Dataset extract:
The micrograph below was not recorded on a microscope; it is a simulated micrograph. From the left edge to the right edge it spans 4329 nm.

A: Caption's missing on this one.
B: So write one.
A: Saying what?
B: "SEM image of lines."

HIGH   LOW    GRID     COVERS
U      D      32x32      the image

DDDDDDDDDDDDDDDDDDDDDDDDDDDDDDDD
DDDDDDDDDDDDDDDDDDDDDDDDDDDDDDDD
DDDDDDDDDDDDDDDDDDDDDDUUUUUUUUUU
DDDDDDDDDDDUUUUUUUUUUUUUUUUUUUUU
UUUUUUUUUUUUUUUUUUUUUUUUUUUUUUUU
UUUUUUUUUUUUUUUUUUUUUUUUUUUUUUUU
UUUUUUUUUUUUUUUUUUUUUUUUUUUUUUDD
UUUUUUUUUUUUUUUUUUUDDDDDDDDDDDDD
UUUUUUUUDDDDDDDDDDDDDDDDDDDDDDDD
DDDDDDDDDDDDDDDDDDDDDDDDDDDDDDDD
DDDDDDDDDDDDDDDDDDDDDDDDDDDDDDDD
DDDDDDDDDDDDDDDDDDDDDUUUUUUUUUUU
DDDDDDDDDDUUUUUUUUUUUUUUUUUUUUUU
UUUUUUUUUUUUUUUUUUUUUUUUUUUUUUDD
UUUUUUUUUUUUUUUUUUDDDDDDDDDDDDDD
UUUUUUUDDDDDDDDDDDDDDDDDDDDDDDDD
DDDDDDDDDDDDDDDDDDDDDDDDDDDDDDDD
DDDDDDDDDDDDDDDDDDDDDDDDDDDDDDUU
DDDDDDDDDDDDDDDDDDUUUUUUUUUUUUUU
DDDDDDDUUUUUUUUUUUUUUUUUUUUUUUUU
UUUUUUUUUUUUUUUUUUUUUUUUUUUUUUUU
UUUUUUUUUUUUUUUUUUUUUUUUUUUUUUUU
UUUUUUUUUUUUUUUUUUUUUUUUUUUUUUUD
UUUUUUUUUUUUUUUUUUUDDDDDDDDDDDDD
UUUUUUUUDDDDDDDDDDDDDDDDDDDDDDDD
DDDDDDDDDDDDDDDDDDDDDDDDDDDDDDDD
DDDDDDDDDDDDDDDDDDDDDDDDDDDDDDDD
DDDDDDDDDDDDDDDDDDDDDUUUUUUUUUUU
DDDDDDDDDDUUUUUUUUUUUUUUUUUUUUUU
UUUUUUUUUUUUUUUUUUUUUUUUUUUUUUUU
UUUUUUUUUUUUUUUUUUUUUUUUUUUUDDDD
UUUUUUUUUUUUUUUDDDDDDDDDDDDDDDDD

Work request:
Reproduce the lines above, beginning at the line with "A: Saying what?" and stopping after the line with "UUUUUUUUUUUUUUUUUUUUUUUUUUUUUUUD", exactly as they are.

Result:
A: Saying what?
B: "SEM image of lines."

HIGH   LOW    GRID     COVERS
U      D      32x32      the image

DDDDDDDDDDDDDDDDDDDDDDDDDDDDDDDD
DDDDDDDDDDDDDDDDDDDDDDDDDDDDDDDD
DDDDDDDDDDDDDDDDDDDDDDUUUUUUUUUU
DDDDDDDDDDDUUUUUUUUUUUUUUUUUUUUU
UUUUUUUUUUUUUUUUUUUUUUUUUUUUUUUU
UUUUUUUUUUUUUUUUUUUUUUUUUUUUUUUU
UUUUUUUUUUUUUUUUUUUUUUUUUUUUUUDD
UUUUUUUUUUUUUUUUUUUDDDDDDDDDDDDD
UUUUUUUUDDDDDDDDDDDDDDDDDDDDDDDD
DDDDDDDDDDDDDDDDDDDDDDDDDDDDDDDD
DDDDDDDDDDDDDDDDDDDDDDDDDDDDDDDD
DDDDDDDDDDDDDDDDDDDDDUUUUUUUUUUU
DDDDDDDDDDUUUUUUUUUUUUUUUUUUUUUU
UUUUUUUUUUUUUUUUUUUUUUUUUUUUUUDD
UUUUUUUUUUUUUUUUUUDDDDDDDDDDDDDD
UUUUUUUDDDDDDDDDDDDDDDDDDDDDDDDD
DDDDDDDDDDDDDDDDDDDDDDDDDDDDDDDD
DDDDDDDDDDDDDDDDDDDDDDDDDDDDDDUU
DDDDDDDDDDDDDDDDDDUUUUUUUUUUUUUU
DDDDDDDUUUUUUUUUUUUUUUUUUUUUUUUU
UUUUUUUUUUUUUUUUUUUUUUUUUUUUUUUU
UUUUUUUUUUUUUUUUUUUUUUUUUUUUUUUU
UUUUUUUUUUUUUUUUUUUUUUUUUUUUUUUD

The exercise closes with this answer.